#### [Assigned task]
Transcribe the listing below from its opening line up to and including the line that contains "Please find the"; reproduce nothing else.

#### [Dataset records]

○ ○ ○ ○ ○

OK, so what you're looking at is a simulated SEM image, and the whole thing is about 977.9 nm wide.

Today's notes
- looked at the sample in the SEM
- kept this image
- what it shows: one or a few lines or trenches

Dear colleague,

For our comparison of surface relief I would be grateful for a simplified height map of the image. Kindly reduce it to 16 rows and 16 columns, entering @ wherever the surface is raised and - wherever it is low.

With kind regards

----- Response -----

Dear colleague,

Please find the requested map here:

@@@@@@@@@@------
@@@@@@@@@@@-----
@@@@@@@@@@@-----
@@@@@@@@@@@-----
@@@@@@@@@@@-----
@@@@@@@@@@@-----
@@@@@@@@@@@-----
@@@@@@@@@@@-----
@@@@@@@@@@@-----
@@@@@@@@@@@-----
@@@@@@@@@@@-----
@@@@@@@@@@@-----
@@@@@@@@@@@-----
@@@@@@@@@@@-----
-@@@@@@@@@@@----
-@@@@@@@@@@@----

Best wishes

○ ○ ○ ○ ○

#### [Exercise output]
OK, so what you're looking at is a simulated SEM image, and the whole thing is about 977.9 nm wide.

Today's notes
- looked at the sample in the SEM
- kept this image
- what it shows: one or a few lines or trenches

Dear colleague,

For our comparison of surface relief I would be grateful for a simplified height map of the image. Kindly reduce it to 16 rows and 16 columns, entering @ wherever the surface is raised and - wherever it is low.

With kind regards

----- Response -----

Dear colleague,

Please find the requested map here:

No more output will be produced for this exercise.